Quote exactly and only this range of lines in the data below: the line that holds "L079.5,cvdW-01,0,1040.44,0.0,388,406" to the line that holds "L083.6,cvdW-01,0,1082.89,0.0,400,504.4", both included.

#### SOURCE INFORMATION ####

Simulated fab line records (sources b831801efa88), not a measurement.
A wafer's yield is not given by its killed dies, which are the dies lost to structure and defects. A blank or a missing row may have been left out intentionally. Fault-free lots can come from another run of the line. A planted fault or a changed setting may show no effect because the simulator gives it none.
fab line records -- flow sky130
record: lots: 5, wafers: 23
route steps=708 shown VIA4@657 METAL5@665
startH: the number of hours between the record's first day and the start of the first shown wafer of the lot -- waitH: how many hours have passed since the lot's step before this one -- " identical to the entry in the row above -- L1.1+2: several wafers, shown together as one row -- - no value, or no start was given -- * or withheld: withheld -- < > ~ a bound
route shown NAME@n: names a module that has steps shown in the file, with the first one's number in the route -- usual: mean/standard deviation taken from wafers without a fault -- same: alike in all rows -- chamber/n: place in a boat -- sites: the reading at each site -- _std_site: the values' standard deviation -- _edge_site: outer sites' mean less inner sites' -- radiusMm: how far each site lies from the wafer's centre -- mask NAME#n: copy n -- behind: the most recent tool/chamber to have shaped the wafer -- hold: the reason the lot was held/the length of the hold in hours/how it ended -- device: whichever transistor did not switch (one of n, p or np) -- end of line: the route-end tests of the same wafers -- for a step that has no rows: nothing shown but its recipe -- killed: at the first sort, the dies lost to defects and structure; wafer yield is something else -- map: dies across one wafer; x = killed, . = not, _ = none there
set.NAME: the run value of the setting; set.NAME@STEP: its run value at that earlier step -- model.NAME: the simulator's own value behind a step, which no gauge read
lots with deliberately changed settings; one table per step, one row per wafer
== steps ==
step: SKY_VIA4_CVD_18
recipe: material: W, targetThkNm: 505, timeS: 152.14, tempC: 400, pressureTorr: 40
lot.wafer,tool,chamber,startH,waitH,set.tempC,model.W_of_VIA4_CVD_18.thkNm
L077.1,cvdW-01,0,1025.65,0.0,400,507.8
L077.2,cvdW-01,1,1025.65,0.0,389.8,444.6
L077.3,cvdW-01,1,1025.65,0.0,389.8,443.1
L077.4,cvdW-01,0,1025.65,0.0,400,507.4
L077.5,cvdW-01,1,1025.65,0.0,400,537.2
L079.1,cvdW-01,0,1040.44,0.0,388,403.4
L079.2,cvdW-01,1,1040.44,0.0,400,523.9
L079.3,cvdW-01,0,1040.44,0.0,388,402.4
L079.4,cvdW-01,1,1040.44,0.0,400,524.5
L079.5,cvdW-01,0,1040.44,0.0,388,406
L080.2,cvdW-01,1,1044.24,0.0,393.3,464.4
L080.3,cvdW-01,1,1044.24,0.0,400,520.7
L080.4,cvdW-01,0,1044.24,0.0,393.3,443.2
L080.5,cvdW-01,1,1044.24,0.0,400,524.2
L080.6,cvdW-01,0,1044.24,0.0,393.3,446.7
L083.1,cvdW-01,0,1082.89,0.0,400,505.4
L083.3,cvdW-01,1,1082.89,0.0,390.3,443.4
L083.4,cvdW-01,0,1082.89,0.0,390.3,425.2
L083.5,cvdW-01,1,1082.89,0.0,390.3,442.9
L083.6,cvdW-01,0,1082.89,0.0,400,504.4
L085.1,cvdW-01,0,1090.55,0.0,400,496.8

####

> **TASK RESPONSE**
L079.5,cvdW-01,0,1040.44,0.0,388,406
L080.2,cvdW-01,1,1044.24,0.0,393.3,464.4
L080.3,cvdW-01,1,1044.24,0.0,400,520.7
L080.4,cvdW-01,0,1044.24,0.0,393.3,443.2
L080.5,cvdW-01,1,1044.24,0.0,400,524.2
L080.6,cvdW-01,0,1044.24,0.0,393.3,446.7
L083.1,cvdW-01,0,1082.89,0.0,400,505.4
L083.3,cvdW-01,1,1082.89,0.0,390.3,443.4
L083.4,cvdW-01,0,1082.89,0.0,390.3,425.2
L083.5,cvdW-01,1,1082.89,0.0,390.3,442.9
L083.6,cvdW-01,0,1082.89,0.0,400,504.4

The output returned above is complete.